Supplied entries:
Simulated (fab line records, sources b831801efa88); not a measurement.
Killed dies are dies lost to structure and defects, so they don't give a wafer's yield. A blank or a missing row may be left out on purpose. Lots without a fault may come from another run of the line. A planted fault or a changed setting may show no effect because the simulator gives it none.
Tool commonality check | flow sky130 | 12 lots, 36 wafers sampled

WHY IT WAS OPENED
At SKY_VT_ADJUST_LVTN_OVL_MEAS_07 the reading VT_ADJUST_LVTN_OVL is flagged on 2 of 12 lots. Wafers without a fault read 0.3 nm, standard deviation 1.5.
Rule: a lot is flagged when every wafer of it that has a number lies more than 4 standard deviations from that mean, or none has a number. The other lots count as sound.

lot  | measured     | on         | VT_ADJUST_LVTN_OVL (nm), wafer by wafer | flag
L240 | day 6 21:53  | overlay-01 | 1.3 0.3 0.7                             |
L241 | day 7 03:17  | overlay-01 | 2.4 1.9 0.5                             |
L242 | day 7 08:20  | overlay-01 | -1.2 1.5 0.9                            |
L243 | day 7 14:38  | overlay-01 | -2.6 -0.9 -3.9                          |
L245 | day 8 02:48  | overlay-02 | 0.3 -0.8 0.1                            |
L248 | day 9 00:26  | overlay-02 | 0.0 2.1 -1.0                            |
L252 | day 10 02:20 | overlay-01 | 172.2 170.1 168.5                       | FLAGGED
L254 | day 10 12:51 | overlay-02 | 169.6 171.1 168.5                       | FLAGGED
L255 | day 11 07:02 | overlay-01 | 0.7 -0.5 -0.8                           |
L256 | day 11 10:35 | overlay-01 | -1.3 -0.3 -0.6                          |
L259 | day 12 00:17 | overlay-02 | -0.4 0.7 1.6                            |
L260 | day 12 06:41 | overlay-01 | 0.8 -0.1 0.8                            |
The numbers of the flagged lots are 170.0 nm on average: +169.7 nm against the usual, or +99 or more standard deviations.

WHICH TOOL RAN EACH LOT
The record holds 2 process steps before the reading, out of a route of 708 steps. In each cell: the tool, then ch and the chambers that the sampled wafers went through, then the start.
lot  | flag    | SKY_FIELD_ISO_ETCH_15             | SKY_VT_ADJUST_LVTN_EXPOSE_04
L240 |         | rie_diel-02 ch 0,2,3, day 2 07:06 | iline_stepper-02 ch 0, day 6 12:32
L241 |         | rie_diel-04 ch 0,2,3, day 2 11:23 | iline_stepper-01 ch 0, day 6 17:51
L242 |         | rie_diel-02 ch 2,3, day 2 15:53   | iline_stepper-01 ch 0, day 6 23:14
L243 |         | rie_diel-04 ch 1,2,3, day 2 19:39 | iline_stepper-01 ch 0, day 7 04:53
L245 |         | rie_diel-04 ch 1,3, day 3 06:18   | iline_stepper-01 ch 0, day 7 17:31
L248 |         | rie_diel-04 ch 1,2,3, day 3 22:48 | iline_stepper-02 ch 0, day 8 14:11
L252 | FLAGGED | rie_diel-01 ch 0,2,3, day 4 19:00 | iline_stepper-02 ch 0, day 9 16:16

Work item: The entries above hold the needed span. Transcribe exactly the lines from the one with "L260 | day 12" to the one with "WHICH TOOL RAN EACH LOT", both included.

Your response:
L260 | day 12 06:41 | overlay-01 | 0.8 -0.1 0.8                            |
The numbers of the flagged lots are 170.0 nm on average: +169.7 nm against the usual, or +99 or more standard deviations.

WHICH TOOL RAN EACH LOT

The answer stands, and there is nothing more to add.